* Action item *
As the answer, set down the lines below from the one containing "[record] lots = 7 | wafers = 21" through the one containing "route steps=1938 shown", exactly and inclusively, and no others.

* Provided records *

##############################

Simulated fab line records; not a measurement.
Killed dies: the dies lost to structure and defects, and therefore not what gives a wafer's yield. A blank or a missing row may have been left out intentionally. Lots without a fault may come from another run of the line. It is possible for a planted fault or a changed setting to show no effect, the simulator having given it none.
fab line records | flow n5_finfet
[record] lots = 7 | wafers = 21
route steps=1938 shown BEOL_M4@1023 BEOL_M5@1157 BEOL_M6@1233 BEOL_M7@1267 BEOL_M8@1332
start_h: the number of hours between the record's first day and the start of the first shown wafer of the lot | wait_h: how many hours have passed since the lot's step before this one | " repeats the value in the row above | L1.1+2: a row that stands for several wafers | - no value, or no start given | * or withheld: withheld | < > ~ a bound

##############################

* Response *
[record] lots = 7 | wafers = 21
route steps=1938 shown BEOL_M4@1023 BEOL_M5@1157 BEOL_M6@1233 BEOL_M7@1267 BEOL_M8@1332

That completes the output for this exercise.